BEGIN Raw data

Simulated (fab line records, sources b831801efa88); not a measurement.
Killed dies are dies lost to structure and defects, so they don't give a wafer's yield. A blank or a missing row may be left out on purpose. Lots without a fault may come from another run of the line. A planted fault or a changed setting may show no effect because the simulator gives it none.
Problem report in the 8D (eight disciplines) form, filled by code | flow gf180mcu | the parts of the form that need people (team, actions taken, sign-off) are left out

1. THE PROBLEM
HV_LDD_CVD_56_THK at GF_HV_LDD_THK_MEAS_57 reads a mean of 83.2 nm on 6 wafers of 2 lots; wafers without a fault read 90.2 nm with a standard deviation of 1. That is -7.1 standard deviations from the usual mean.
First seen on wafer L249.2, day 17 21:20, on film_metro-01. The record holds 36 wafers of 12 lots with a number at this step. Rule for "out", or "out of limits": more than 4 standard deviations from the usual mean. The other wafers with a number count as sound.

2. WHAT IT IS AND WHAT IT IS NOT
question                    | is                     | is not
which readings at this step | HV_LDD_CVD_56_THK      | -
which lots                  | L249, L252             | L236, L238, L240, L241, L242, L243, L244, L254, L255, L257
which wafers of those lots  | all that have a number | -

END Raw data

Output the entries above word for word.

_Solution_.
Simulated (fab line records, sources b831801efa88); not a measurement.
Killed dies are dies lost to structure and defects, so they don't give a wafer's yield. A blank or a missing row may be left out on purpose. Lots without a fault may come from another run of the line. A planted fault or a changed setting may show no effect because the simulator gives it none.
Problem report in the 8D (eight disciplines) form, filled by code | flow gf180mcu | the parts of the form that need people (team, actions taken, sign-off) are left out

1. THE PROBLEM
HV_LDD_CVD_56_THK at GF_HV_LDD_THK_MEAS_57 reads a mean of 83.2 nm on 6 wafers of 2 lots; wafers without a fault read 90.2 nm with a standard deviation of 1. That is -7.1 standard deviations from the usual mean.
First seen on wafer L249.2, day 17 21:20, on film_metro-01. The record holds 36 wafers of 12 lots with a number at this step. Rule for "out", or "out of limits": more than 4 standard deviations from the usual mean. The other wafers with a number count as sound.

2. WHAT IT IS AND WHAT IT IS NOT
question                    | is                     | is not
which readings at this step | HV_LDD_CVD_56_THK      | -
which lots                  | L249, L252             | L236, L238, L240, L241, L242, L243, L244, L254, L255, L257
which wafers of those lots  | all that have a number | -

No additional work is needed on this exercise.